▶ _Work task_:
Write out the whole listing exactly.

▶ _Supplied records_:
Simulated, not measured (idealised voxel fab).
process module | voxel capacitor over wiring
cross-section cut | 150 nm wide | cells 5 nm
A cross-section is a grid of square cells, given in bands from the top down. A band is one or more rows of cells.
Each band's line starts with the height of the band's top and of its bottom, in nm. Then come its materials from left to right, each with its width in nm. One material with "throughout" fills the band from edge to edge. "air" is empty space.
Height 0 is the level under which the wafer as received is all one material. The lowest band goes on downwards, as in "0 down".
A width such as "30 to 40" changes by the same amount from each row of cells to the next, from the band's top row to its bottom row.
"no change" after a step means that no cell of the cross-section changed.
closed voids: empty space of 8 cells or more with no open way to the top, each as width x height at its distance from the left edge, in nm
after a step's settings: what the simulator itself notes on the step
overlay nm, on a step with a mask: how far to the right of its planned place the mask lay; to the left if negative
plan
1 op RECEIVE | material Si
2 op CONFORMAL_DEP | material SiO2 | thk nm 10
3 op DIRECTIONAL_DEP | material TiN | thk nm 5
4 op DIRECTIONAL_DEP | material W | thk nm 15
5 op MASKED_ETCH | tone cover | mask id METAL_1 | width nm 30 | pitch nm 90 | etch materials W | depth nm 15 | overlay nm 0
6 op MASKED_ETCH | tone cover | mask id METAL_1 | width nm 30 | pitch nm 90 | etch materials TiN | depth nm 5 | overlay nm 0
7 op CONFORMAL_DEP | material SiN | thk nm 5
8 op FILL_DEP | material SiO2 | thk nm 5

▶ _Exercise output_:
Simulated, not measured (idealised voxel fab).
process module | voxel capacitor over wiring
cross-section cut | 150 nm wide | cells 5 nm
A cross-section is a grid of square cells, given in bands from the top down. A band is one or more rows of cells.
Each band's line starts with the height of the band's top and of its bottom, in nm. Then come its materials from left to right, each with its width in nm. One material with "throughout" fills the band from edge to edge. "air" is empty space.
Height 0 is the level under which the wafer as received is all one material. The lowest band goes on downwards, as in "0 down".
A width such as "30 to 40" changes by the same amount from each row of cells to the next, from the band's top row to its bottom row.
"no change" after a step means that no cell of the cross-section changed.
closed voids: empty space of 8 cells or more with no open way to the top, each as width x height at its distance from the left edge, in nm
after a step's settings: what the simulator itself notes on the step
overlay nm, on a step with a mask: how far to the right of its planned place the mask lay; to the left if negative
plan
1 op RECEIVE | material Si
2 op CONFORMAL_DEP | material SiO2 | thk nm 10
3 op DIRECTIONAL_DEP | material TiN | thk nm 5
4 op DIRECTIONAL_DEP | material W | thk nm 15
5 op MASKED_ETCH | tone cover | mask id METAL_1 | width nm 30 | pitch nm 90 | etch materials W | depth nm 15 | overlay nm 0
6 op MASKED_ETCH | tone cover | mask id METAL_1 | width nm 30 | pitch nm 90 | etch materials TiN | depth nm 5 | overlay nm 0
7 op CONFORMAL_DEP | material SiN | thk nm 5
8 op FILL_DEP | material SiO2 | thk nm 5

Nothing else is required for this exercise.